Information:
★ ★ ★ ★ ★

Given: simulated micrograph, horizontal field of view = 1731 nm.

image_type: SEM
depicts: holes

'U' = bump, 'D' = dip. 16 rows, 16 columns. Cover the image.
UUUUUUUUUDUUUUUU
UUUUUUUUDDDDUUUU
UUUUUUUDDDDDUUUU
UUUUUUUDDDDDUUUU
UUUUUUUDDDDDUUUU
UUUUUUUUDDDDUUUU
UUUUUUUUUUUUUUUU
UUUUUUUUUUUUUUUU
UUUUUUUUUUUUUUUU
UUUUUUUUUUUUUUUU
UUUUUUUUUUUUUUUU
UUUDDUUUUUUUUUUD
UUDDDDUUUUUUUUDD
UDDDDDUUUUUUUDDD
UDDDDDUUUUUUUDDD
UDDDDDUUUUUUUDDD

★ ★ ★ ★ ★

Work instruction: Up to and including the line with "UUDDDDUUUUUUUUDD", please return the records exactly, beginning from their first line.

Your solution:
Given: simulated micrograph, horizontal field of view = 1731 nm.

image_type: SEM
depicts: holes

'U' = bump, 'D' = dip. 16 rows, 16 columns. Cover the image.
UUUUUUUUUDUUUUUU
UUUUUUUUDDDDUUUU
UUUUUUUDDDDDUUUU
UUUUUUUDDDDDUUUU
UUUUUUUDDDDDUUUU
UUUUUUUUDDDDUUUU
UUUUUUUUUUUUUUUU
UUUUUUUUUUUUUUUU
UUUUUUUUUUUUUUUU
UUUUUUUUUUUUUUUU
UUUUUUUUUUUUUUUU
UUUDDUUUUUUUUUUD
UUDDDDUUUUUUUUDD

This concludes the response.